# # # # # # #
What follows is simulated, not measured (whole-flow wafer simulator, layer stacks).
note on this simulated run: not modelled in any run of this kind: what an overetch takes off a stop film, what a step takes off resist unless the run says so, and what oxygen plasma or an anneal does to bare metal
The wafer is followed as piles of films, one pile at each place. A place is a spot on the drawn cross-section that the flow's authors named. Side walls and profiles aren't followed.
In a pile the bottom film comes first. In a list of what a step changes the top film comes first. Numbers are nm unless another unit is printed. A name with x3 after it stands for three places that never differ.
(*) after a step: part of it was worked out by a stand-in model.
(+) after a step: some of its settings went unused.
# # # # # # #

-- Work request --
Each line of the records should be transcribed without change.

-- Written answer --
What follows is simulated, not measured (whole-flow wafer simulator, layer stacks).
note on this simulated run: not modelled in any run of this kind: what an overetch takes off a stop film, what a step takes off resist unless the run says so, and what oxygen plasma or an anneal does to bare metal
The wafer is followed as piles of films, one pile at each place. A place is a spot on the drawn cross-section that the flow's authors named. Side walls and profiles aren't followed.
In a pile the bottom film comes first. In a list of what a step changes the top film comes first. Numbers are nm unless another unit is printed. A name with x3 after it stands for three places that never differ.
(*) after a step: part of it was worked out by a stand-in model.
(+) after a step: some of its settings went unused.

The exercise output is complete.